◆ **Work item**
Repeat the records word for word.

^^^^

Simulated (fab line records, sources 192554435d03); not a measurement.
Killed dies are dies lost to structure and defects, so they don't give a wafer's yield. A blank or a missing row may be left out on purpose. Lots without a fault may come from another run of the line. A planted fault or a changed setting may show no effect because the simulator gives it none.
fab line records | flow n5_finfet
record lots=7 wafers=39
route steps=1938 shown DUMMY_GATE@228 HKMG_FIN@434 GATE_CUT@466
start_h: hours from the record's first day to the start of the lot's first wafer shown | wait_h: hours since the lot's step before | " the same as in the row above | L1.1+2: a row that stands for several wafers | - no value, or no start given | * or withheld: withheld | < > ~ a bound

^^^^

◆ **Exercise result**
Simulated (fab line records, sources 192554435d03); not a measurement.
Killed dies are dies lost to structure and defects, so they don't give a wafer's yield. A blank or a missing row may be left out on purpose. Lots without a fault may come from another run of the line. A planted fault or a changed setting may show no effect because the simulator gives it none.
fab line records | flow n5_finfet
record lots=7 wafers=39
route steps=1938 shown DUMMY_GATE@228 HKMG_FIN@434 GATE_CUT@466
start_h: hours from the record's first day to the start of the lot's first wafer shown | wait_h: hours since the lot's step before | " the same as in the row above | L1.1+2: a row that stands for several wafers | - no value, or no start given | * or withheld: withheld | < > ~ a bound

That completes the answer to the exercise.